:::

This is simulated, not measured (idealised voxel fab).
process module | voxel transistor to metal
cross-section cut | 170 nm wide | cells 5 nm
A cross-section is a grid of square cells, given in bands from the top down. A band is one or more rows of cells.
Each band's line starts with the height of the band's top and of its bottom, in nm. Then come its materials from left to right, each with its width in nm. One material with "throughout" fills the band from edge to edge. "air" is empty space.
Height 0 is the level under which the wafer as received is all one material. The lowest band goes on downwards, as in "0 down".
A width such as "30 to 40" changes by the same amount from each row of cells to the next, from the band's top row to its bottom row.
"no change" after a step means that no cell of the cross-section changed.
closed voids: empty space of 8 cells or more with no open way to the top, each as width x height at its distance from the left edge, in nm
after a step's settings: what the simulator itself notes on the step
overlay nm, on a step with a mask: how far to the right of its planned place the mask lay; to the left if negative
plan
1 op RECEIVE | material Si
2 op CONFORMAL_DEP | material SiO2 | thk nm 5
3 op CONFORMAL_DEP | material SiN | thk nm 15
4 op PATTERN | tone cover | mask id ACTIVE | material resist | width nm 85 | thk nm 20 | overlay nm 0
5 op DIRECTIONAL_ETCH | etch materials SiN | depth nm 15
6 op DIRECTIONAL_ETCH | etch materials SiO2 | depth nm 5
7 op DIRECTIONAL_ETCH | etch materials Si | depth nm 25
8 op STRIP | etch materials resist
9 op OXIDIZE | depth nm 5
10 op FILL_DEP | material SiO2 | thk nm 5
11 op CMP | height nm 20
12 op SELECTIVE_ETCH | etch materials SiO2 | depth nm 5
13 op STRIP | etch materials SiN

:::

Please give every entry again, precisely as it appears.

## Solution
This is simulated, not measured (idealised voxel fab).
process module | voxel transistor to metal
cross-section cut | 170 nm wide | cells 5 nm
A cross-section is a grid of square cells, given in bands from the top down. A band is one or more rows of cells.
Each band's line starts with the height of the band's top and of its bottom, in nm. Then come its materials from left to right, each with its width in nm. One material with "throughout" fills the band from edge to edge. "air" is empty space.
Height 0 is the level under which the wafer as received is all one material. The lowest band goes on downwards, as in "0 down".
A width such as "30 to 40" changes by the same amount from each row of cells to the next, from the band's top row to its bottom row.
"no change" after a step means that no cell of the cross-section changed.
closed voids: empty space of 8 cells or more with no open way to the top, each as width x height at its distance from the left edge, in nm
after a step's settings: what the simulator itself notes on the step
overlay nm, on a step with a mask: how far to the right of its planned place the mask lay; to the left if negative
plan
1 op RECEIVE | material Si
2 op CONFORMAL_DEP | material SiO2 | thk nm 5
3 op CONFORMAL_DEP | material SiN | thk nm 15
4 op PATTERN | tone cover | mask id ACTIVE | material resist | width nm 85 | thk nm 20 | overlay nm 0
5 op DIRECTIONAL_ETCH | etch materials SiN | depth nm 15
6 op DIRECTIONAL_ETCH | etch materials SiO2 | depth nm 5
7 op DIRECTIONAL_ETCH | etch materials Si | depth nm 25
8 op STRIP | etch materials resist
9 op OXIDIZE | depth nm 5
10 op FILL_DEP | material SiO2 | thk nm 5
11 op CMP | height nm 20
12 op SELECTIVE_ETCH | etch materials SiO2 | depth nm 5
13 op STRIP | etch materials SiN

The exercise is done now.